* _EXTRACTED RECORDS_:

= = = = =

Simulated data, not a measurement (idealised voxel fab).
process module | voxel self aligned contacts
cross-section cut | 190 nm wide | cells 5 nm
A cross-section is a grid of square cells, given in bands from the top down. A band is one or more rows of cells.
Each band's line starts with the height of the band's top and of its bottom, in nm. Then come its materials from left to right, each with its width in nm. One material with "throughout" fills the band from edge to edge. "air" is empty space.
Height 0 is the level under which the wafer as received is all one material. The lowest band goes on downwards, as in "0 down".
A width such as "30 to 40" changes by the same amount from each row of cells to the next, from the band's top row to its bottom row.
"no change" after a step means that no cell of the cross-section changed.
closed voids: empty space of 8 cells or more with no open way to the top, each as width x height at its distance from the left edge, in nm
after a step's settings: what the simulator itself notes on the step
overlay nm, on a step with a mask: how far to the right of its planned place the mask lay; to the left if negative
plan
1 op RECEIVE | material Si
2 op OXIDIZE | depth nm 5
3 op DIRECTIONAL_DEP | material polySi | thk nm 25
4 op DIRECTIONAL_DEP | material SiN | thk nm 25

= = = = =

* _BRIEF_:
Down to the last line, restate the records exactly.

* _WRITTEN REPLY_:
Simulated data, not a measurement (idealised voxel fab).
process module | voxel self aligned contacts
cross-section cut | 190 nm wide | cells 5 nm
A cross-section is a grid of square cells, given in bands from the top down. A band is one or more rows of cells.
Each band's line starts with the height of the band's top and of its bottom, in nm. Then come its materials from left to right, each with its width in nm. One material with "throughout" fills the band from edge to edge. "air" is empty space.
Height 0 is the level under which the wafer as received is all one material. The lowest band goes on downwards, as in "0 down".
A width such as "30 to 40" changes by the same amount from each row of cells to the next, from the band's top row to its bottom row.
"no change" after a step means that no cell of the cross-section changed.
closed voids: empty space of 8 cells or more with no open way to the top, each as width x height at its distance from the left edge, in nm
after a step's settings: what the simulator itself notes on the step
overlay nm, on a step with a mask: how far to the right of its planned place the mask lay; to the left if negative
plan
1 op RECEIVE | material Si
2 op OXIDIZE | depth nm 5
3 op DIRECTIONAL_DEP | material polySi | thk nm 25
4 op DIRECTIONAL_DEP | material SiN | thk nm 25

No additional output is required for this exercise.